[BRIEF]: Reproduce only the stretch of entries below that begins at the first line and ends at the line holding "15 to 5: SiN throughout".

[LISTED ENTRIES]:
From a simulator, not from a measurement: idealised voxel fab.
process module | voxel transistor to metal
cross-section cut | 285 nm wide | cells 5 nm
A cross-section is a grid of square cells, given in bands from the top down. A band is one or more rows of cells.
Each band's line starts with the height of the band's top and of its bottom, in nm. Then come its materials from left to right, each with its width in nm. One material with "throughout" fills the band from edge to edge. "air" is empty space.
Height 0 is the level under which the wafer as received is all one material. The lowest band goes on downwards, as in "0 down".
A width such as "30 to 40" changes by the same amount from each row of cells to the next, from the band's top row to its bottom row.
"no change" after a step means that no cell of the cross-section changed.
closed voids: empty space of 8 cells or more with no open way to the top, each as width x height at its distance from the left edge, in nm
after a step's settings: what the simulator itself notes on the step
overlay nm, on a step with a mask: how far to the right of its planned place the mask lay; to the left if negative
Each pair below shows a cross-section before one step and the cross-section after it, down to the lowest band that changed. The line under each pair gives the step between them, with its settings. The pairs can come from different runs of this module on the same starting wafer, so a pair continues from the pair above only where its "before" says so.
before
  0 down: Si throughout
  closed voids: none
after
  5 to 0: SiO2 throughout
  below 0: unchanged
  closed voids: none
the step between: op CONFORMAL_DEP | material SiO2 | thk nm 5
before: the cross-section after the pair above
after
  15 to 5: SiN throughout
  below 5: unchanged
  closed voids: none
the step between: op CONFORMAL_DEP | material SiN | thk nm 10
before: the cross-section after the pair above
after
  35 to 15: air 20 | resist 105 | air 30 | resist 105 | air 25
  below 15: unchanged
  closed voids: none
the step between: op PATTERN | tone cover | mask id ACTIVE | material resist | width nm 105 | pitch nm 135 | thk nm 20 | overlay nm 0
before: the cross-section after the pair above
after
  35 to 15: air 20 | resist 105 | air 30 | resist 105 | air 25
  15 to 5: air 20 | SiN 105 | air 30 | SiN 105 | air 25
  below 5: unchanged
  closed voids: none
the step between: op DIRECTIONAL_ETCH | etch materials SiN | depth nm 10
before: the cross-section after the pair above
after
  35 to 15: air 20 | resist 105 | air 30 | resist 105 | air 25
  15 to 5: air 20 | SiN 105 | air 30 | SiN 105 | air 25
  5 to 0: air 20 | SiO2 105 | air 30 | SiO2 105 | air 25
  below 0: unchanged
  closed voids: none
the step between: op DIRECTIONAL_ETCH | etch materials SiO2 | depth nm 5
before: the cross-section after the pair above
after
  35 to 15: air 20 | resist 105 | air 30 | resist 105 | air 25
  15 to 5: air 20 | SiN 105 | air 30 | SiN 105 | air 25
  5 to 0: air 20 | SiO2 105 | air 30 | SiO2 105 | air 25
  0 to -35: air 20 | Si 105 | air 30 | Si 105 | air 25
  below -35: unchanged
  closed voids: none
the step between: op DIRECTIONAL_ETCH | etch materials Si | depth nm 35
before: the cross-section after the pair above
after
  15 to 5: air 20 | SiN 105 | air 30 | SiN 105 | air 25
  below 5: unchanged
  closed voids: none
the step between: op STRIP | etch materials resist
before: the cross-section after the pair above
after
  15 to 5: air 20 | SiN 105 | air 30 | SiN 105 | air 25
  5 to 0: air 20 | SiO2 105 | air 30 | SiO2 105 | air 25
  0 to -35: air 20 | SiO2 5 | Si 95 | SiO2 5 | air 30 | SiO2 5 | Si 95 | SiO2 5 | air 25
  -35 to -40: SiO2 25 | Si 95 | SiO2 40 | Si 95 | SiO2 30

[WRITTEN RESPONSE]:
From a simulator, not from a measurement: idealised voxel fab.
process module | voxel transistor to metal
cross-section cut | 285 nm wide | cells 5 nm
A cross-section is a grid of square cells, given in bands from the top down. A band is one or more rows of cells.
Each band's line starts with the height of the band's top and of its bottom, in nm. Then come its materials from left to right, each with its width in nm. One material with "throughout" fills the band from edge to edge. "air" is empty space.
Height 0 is the level under which the wafer as received is all one material. The lowest band goes on downwards, as in "0 down".
A width such as "30 to 40" changes by the same amount from each row of cells to the next, from the band's top row to its bottom row.
"no change" after a step means that no cell of the cross-section changed.
closed voids: empty space of 8 cells or more with no open way to the top, each as width x height at its distance from the left edge, in nm
after a step's settings: what the simulator itself notes on the step
overlay nm, on a step with a mask: how far to the right of its planned place the mask lay; to the left if negative
Each pair below shows a cross-section before one step and the cross-section after it, down to the lowest band that changed. The line under each pair gives the step between them, with its settings. The pairs can come from different runs of this module on the same starting wafer, so a pair continues from the pair above only where its "before" says so.
before
  0 down: Si throughout
  closed voids: none
after
  5 to 0: SiO2 throughout
  below 0: unchanged
  closed voids: none
the step between: op CONFORMAL_DEP | material SiO2 | thk nm 5
before: the cross-section after the pair above
after
  15 to 5: SiN throughout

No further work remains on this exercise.